**WORK REQUEST:**
Until the line containing "lots that met" has been reproduced, keep reproducing each line of the material below exactly, starting with the first.

========================
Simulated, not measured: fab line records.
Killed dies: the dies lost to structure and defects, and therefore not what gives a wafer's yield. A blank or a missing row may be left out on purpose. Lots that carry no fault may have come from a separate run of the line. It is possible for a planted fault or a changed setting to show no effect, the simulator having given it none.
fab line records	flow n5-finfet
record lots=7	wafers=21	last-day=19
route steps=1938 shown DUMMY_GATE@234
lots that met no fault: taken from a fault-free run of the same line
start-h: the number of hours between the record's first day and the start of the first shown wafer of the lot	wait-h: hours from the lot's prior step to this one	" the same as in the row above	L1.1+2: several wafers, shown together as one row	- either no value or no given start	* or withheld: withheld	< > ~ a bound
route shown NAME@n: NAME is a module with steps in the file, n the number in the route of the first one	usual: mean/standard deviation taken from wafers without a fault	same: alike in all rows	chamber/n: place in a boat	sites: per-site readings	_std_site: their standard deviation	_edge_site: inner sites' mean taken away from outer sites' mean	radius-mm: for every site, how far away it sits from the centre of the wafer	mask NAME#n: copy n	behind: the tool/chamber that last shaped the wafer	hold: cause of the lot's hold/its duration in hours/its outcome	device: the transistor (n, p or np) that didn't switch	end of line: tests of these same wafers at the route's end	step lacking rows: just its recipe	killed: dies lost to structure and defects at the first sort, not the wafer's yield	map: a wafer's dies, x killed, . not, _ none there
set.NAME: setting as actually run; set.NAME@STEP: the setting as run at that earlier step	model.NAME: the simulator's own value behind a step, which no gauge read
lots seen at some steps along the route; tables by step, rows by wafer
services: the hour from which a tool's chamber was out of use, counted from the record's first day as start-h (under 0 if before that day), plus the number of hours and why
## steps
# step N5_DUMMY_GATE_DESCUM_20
========================

**TASK OUTPUT:**
Simulated, not measured: fab line records.
Killed dies: the dies lost to structure and defects, and therefore not what gives a wafer's yield. A blank or a missing row may be left out on purpose. Lots that carry no fault may have come from a separate run of the line. It is possible for a planted fault or a changed setting to show no effect, the simulator having given it none.
fab line records	flow n5-finfet
record lots=7	wafers=21	last-day=19
route steps=1938 shown DUMMY_GATE@234
lots that met no fault: taken from a fault-free run of the same line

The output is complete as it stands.